_WORK INSTRUCTION_
Copy exactly the lines from the start of the data below through the one that carries "WHAT THE GAUGES READ, wafer by wafer", and only those.

· · · ·
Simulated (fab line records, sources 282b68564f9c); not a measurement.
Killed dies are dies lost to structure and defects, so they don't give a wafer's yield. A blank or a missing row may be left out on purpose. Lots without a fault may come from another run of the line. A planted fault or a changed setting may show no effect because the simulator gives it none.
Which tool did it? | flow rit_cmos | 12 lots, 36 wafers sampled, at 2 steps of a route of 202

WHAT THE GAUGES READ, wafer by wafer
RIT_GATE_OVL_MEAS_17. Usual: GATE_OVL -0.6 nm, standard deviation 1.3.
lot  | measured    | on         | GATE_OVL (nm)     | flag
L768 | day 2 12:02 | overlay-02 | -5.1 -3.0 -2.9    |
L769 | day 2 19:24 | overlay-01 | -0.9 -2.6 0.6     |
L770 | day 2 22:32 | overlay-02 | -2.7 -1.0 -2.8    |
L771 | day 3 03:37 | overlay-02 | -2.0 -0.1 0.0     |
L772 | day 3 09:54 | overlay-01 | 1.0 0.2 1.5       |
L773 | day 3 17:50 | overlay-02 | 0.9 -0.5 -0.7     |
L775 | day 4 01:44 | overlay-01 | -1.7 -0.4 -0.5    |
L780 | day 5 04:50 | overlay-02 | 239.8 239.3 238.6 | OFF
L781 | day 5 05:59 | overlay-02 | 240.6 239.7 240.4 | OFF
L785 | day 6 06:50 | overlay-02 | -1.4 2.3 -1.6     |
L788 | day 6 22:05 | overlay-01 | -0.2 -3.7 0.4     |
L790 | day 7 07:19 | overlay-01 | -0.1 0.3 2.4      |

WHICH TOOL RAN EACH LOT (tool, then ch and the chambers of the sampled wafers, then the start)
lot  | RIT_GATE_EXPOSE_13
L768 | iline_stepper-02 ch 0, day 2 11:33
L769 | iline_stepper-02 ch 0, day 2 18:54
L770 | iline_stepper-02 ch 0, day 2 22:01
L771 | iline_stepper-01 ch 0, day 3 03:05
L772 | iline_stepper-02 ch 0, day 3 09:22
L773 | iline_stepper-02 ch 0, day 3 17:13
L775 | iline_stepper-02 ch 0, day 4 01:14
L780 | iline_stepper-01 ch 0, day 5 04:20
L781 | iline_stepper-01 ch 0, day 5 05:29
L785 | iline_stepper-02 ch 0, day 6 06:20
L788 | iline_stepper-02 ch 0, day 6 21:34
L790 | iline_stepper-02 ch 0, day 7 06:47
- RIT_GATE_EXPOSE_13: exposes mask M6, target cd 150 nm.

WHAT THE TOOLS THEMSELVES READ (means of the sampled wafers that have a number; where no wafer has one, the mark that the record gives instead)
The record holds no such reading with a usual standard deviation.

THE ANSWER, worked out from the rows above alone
· · · ·

_REPLY_
Simulated (fab line records, sources 282b68564f9c); not a measurement.
Killed dies are dies lost to structure and defects, so they don't give a wafer's yield. A blank or a missing row may be left out on purpose. Lots without a fault may come from another run of the line. A planted fault or a changed setting may show no effect because the simulator gives it none.
Which tool did it? | flow rit_cmos | 12 lots, 36 wafers sampled, at 2 steps of a route of 202

WHAT THE GAUGES READ, wafer by wafer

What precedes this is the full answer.